•••••

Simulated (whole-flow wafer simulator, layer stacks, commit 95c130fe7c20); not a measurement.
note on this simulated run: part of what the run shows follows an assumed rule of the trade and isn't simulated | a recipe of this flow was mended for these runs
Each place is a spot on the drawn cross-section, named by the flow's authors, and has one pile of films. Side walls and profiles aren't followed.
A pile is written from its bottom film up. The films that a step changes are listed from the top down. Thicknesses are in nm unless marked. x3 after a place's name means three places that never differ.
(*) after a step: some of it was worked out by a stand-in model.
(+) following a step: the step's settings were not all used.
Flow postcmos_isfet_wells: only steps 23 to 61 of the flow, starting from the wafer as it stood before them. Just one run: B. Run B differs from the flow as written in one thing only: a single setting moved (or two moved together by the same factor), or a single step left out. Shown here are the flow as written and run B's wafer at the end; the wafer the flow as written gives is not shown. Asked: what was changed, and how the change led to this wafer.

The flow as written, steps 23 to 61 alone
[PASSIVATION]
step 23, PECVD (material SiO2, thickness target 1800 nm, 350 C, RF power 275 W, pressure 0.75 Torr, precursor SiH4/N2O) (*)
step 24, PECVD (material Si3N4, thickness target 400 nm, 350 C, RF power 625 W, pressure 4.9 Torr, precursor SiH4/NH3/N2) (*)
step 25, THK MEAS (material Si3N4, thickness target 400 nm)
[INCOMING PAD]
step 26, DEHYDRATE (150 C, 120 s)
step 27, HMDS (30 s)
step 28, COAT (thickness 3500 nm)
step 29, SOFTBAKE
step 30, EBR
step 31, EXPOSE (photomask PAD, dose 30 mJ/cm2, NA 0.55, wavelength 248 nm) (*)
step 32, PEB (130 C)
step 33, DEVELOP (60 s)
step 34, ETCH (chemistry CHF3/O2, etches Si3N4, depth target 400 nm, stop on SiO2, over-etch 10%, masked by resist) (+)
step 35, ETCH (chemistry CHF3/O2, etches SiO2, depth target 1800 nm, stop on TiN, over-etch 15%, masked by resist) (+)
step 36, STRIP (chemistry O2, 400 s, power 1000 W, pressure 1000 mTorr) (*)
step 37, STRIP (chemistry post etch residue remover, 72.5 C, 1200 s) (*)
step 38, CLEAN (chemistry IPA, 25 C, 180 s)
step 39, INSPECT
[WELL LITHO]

•••••

### Assignment
Please reproduce exactly the lines in the listing above from the one containing "(*) after a" through the one containing "(+) following a", both included, and nothing more.

### Reply
(*) after a step: some of it was worked out by a stand-in model.
(+) following a step: the step's settings were not all used.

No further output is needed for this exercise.